*ASSIGNMENT*. Transcribe the listing from its top line through the line with "W_of_CONTACT_CVD_24.thkNm (the simulator's". Keep it exact, both ends included, and add nothing.

[RECORDS PROVIDED — start]

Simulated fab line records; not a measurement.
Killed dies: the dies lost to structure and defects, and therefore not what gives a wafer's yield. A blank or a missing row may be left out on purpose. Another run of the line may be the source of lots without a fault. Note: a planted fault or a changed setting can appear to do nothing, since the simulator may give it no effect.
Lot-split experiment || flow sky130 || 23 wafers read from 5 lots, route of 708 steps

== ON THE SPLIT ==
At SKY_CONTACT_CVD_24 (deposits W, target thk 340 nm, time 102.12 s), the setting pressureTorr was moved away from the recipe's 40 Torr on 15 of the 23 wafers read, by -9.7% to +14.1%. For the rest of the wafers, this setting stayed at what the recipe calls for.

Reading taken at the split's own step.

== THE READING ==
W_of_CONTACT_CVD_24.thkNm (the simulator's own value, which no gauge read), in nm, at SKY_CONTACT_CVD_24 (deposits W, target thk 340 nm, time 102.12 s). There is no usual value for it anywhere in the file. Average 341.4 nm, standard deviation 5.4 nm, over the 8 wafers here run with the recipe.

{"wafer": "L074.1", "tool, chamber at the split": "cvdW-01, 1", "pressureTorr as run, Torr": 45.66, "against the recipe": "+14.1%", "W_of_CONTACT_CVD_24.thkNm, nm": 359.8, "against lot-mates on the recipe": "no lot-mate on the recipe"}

[RECORDS PROVIDED — finish]

*RESULT*.
Simulated fab line records; not a measurement.
Killed dies: the dies lost to structure and defects, and therefore not what gives a wafer's yield. A blank or a missing row may be left out on purpose. Another run of the line may be the source of lots without a fault. Note: a planted fault or a changed setting can appear to do nothing, since the simulator may give it no effect.
Lot-split experiment || flow sky130 || 23 wafers read from 5 lots, route of 708 steps

== ON THE SPLIT ==
At SKY_CONTACT_CVD_24 (deposits W, target thk 340 nm, time 102.12 s), the setting pressureTorr was moved away from the recipe's 40 Torr on 15 of the 23 wafers read, by -9.7% to +14.1%. For the rest of the wafers, this setting stayed at what the recipe calls for.

Reading taken at the split's own step.

== THE READING ==
W_of_CONTACT_CVD_24.thkNm (the simulator's own value, which no gauge read), in nm, at SKY_CONTACT_CVD_24 (deposits W, target thk 340 nm, time 102.12 s). There is no usual value for it anywhere in the file. Average 341.4 nm, standard deviation 5.4 nm, over the 8 wafers here run with the recipe.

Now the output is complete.